WORK ORDER: Starting at the top of the entries, restate word for word each line up to and including the one with "Machine: dual-frequency dielectric".

RECORDED DATA:
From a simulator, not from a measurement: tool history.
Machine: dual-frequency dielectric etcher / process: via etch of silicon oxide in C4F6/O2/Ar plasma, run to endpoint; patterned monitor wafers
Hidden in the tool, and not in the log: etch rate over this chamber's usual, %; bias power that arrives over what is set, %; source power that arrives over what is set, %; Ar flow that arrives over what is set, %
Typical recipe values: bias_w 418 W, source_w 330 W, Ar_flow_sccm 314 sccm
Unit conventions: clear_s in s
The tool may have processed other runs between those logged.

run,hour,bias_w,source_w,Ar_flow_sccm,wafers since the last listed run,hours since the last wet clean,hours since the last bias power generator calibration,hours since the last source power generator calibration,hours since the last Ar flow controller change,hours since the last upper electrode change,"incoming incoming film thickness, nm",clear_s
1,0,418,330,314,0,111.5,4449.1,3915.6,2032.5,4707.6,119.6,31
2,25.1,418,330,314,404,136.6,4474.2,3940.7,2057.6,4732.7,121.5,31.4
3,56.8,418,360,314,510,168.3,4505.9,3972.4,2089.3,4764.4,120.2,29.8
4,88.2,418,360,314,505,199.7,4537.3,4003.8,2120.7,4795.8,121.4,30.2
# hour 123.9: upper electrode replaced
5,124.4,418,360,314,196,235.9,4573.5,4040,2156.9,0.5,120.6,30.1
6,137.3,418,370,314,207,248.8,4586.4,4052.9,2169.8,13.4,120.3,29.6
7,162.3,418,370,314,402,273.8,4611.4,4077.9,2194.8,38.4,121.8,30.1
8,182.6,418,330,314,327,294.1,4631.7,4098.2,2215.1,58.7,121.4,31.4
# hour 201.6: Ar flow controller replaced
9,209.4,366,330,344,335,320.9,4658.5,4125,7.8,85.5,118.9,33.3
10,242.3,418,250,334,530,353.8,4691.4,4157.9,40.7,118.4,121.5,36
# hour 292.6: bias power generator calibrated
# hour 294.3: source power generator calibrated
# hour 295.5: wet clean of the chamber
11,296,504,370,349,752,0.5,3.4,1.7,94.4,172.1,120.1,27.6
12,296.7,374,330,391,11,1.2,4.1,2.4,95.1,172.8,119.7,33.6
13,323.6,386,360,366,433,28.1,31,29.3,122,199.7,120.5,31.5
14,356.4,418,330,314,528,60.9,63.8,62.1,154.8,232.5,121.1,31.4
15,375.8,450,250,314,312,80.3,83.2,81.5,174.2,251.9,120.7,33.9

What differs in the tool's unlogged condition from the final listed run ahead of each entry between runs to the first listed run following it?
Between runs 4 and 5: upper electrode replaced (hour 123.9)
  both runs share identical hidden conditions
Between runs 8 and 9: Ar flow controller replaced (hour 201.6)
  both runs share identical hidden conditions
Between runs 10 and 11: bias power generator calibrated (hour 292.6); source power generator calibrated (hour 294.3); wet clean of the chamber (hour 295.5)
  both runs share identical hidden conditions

WRITTEN ANSWER:
From a simulator, not from a measurement: tool history.
Machine: dual-frequency dielectric etcher / process: via etch of silicon oxide in C4F6/O2/Ar plasma, run to endpoint; patterned monitor wafers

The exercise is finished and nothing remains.